→ Requirement
Set down exactly the entries below, beginning at their first line and ending at the line with "Cross-section format: a".

→ Data to examine
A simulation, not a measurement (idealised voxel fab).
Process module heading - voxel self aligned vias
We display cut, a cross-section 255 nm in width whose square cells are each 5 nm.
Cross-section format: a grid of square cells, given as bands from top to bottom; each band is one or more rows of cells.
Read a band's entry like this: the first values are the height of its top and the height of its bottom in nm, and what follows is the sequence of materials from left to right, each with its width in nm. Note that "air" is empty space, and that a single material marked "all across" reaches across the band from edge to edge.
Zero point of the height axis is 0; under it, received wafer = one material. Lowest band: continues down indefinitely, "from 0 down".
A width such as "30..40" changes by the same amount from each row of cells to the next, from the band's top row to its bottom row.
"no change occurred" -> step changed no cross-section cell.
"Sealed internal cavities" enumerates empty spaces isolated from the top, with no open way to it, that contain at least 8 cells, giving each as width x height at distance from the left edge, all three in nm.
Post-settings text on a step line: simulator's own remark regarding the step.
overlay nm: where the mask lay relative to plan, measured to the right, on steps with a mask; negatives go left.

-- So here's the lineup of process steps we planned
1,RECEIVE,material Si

→ Expected answer
A simulation, not a measurement (idealised voxel fab).
Process module heading - voxel self aligned vias
We display cut, a cross-section 255 nm in width whose square cells are each 5 nm.
Cross-section format: a grid of square cells, given as bands from top to bottom; each band is one or more rows of cells.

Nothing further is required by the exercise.